[Assigned task] Reproduce the data below line by line, from its first line to the line with "The width of", both included, and nothing past that point.

[Extracted information]
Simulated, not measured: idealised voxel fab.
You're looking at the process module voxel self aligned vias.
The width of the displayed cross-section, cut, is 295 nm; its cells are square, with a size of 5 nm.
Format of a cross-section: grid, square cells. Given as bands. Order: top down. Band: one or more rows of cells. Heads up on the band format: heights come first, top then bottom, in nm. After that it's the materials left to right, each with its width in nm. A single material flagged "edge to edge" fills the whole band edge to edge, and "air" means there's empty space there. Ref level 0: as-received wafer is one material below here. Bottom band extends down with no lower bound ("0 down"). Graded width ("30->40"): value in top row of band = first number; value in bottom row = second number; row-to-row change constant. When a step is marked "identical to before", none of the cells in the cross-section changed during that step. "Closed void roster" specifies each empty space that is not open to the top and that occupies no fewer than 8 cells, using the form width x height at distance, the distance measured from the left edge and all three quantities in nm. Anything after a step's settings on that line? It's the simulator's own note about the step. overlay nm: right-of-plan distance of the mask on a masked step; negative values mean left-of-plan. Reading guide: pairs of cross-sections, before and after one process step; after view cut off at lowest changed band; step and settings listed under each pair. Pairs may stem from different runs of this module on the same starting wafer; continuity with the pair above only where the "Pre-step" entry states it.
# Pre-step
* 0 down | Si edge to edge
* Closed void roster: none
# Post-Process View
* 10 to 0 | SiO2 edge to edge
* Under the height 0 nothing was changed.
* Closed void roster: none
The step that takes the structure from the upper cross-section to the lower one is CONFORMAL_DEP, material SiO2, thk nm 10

[Worked solution]
Simulated, not measured: idealised voxel fab.
You're looking at the process module voxel self aligned vias.
The width of the displayed cross-section, cut, is 295 nm; its cells are square, with a size of 5 nm.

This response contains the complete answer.